━━━ Source information

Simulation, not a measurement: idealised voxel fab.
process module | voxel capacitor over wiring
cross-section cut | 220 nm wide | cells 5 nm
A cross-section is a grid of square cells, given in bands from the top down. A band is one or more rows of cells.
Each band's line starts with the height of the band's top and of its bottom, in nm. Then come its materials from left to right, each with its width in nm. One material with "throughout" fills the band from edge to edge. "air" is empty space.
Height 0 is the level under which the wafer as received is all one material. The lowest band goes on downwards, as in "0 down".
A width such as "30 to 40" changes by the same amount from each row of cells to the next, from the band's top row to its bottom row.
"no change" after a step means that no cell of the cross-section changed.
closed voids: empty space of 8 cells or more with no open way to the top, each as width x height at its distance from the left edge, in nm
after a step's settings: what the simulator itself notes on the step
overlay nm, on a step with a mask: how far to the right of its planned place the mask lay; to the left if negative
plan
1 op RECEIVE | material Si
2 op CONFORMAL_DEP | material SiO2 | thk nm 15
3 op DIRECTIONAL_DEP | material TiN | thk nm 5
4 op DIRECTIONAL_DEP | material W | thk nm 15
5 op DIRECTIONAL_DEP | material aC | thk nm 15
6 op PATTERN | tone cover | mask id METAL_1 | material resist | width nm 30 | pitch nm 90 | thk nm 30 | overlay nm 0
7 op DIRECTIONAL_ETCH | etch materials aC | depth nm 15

━━━━━━

- Activity
Using the material above, retype every line without altering it.

- Expected answer
Simulation, not a measurement: idealised voxel fab.
process module | voxel capacitor over wiring
cross-section cut | 220 nm wide | cells 5 nm
A cross-section is a grid of square cells, given in bands from the top down. A band is one or more rows of cells.
Each band's line starts with the height of the band's top and of its bottom, in nm. Then come its materials from left to right, each with its width in nm. One material with "throughout" fills the band from edge to edge. "air" is empty space.
Height 0 is the level under which the wafer as received is all one material. The lowest band goes on downwards, as in "0 down".
A width such as "30 to 40" changes by the same amount from each row of cells to the next, from the band's top row to its bottom row.
"no change" after a step means that no cell of the cross-section changed.
closed voids: empty space of 8 cells or more with no open way to the top, each as width x height at its distance from the left edge, in nm
after a step's settings: what the simulator itself notes on the step
overlay nm, on a step with a mask: how far to the right of its planned place the mask lay; to the left if negative
plan
1 op RECEIVE | material Si
2 op CONFORMAL_DEP | material SiO2 | thk nm 15
3 op DIRECTIONAL_DEP | material TiN | thk nm 5
4 op DIRECTIONAL_DEP | material W | thk nm 15
5 op DIRECTIONAL_DEP | material aC | thk nm 15
6 op PATTERN | tone cover | mask id METAL_1 | material resist | width nm 30 | pitch nm 90 | thk nm 30 | overlay nm 0
7 op DIRECTIONAL_ETCH | etch materials aC | depth nm 15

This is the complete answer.